- EXERCISE DATA
>>>

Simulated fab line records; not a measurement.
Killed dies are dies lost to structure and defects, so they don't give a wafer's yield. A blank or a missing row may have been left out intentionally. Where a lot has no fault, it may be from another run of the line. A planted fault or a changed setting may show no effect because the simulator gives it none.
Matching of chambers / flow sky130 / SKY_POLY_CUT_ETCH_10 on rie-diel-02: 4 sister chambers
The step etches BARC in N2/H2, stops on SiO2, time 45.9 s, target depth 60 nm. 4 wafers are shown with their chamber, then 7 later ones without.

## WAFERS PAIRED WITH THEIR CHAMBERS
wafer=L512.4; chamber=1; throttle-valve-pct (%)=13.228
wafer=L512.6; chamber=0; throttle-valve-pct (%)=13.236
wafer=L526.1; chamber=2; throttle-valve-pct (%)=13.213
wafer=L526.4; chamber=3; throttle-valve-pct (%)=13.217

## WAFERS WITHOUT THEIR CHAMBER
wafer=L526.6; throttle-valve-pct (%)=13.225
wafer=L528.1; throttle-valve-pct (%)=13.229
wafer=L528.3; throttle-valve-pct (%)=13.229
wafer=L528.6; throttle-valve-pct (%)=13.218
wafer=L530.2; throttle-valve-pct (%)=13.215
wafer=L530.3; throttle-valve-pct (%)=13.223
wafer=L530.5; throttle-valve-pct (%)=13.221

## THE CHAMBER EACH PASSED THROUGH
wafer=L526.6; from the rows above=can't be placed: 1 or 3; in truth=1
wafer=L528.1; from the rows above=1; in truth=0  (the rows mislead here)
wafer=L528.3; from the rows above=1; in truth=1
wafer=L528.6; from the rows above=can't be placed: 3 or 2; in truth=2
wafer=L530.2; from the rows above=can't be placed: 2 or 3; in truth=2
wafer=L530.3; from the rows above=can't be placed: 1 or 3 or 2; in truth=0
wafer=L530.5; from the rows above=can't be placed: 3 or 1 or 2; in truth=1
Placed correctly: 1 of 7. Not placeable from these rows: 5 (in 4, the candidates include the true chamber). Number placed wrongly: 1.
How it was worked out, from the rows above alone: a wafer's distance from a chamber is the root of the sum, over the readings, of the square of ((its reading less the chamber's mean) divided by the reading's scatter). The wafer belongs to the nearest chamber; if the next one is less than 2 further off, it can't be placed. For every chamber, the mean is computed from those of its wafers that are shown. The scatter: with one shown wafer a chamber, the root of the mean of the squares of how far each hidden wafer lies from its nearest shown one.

<<<

- REQUIRED ACTION
In the listing above, find the line with "wafer=L512.4; chamber=1; throttle-valve-pct" and the line with "wafer=L528.1; throttle-valve-pct (%)=13.229", then print exactly those two lines and every line between them, and nothing more.

- WRITTEN SOLUTION
wafer=L512.4; chamber=1; throttle-valve-pct (%)=13.228
wafer=L512.6; chamber=0; throttle-valve-pct (%)=13.236
wafer=L526.1; chamber=2; throttle-valve-pct (%)=13.213
wafer=L526.4; chamber=3; throttle-valve-pct (%)=13.217

## WAFERS WITHOUT THEIR CHAMBER
wafer=L526.6; throttle-valve-pct (%)=13.225
wafer=L528.1; throttle-valve-pct (%)=13.229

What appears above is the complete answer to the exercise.